• Provided material
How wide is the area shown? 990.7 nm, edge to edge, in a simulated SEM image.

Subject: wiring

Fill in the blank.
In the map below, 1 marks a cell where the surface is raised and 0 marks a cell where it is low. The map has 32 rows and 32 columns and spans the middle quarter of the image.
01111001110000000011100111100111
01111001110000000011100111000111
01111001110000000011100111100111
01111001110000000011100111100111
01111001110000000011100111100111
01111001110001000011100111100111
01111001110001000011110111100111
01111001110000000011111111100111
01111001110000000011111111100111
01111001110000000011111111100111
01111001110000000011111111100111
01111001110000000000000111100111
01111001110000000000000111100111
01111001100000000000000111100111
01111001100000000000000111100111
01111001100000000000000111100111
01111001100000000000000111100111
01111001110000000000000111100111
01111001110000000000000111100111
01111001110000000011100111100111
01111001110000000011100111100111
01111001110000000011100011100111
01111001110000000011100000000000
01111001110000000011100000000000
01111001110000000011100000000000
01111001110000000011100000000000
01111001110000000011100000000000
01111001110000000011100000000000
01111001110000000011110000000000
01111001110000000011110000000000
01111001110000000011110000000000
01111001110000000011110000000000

• Assignment
From the records above, copy out the line with "Fill in the blank.", the line with "01111001110000000011100011100111", and every line between them, word for word.

• Exercise response
Fill in the blank.
In the map below, 1 marks a cell where the surface is raised and 0 marks a cell where it is low. The map has 32 rows and 32 columns and spans the middle quarter of the image.
01111001110000000011100111100111
01111001110000000011100111000111
01111001110000000011100111100111
01111001110000000011100111100111
01111001110000000011100111100111
01111001110001000011100111100111
01111001110001000011110111100111
01111001110000000011111111100111
01111001110000000011111111100111
01111001110000000011111111100111
01111001110000000011111111100111
01111001110000000000000111100111
01111001110000000000000111100111
01111001100000000000000111100111
01111001100000000000000111100111
01111001100000000000000111100111
01111001100000000000000111100111
01111001110000000000000111100111
01111001110000000000000111100111
01111001110000000011100111100111
01111001110000000011100111100111
01111001110000000011100011100111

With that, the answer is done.